▶ [Work request]: For the material below, output exactly the span from the line with "Just tell them" to the line with "unit: nanometres", including both, and nothing besides.

▶ [Provided information]:
● ● ● ● ●
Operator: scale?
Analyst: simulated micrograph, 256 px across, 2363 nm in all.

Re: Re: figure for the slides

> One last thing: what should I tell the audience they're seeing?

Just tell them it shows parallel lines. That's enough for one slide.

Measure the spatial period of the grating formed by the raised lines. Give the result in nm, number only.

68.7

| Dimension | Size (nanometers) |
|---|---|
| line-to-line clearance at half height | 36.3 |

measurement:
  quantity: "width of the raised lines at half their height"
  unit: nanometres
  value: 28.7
● ● ● ● ●

▶ [Response]:
Just tell them it shows parallel lines. That's enough for one slide.

Measure the spatial period of the grating formed by the raised lines. Give the result in nm, number only.

68.7

| Dimension | Size (nanometers) |
|---|---|
| line-to-line clearance at half height | 36.3 |

measurement:
  quantity: "width of the raised lines at half their height"
  unit: nanometres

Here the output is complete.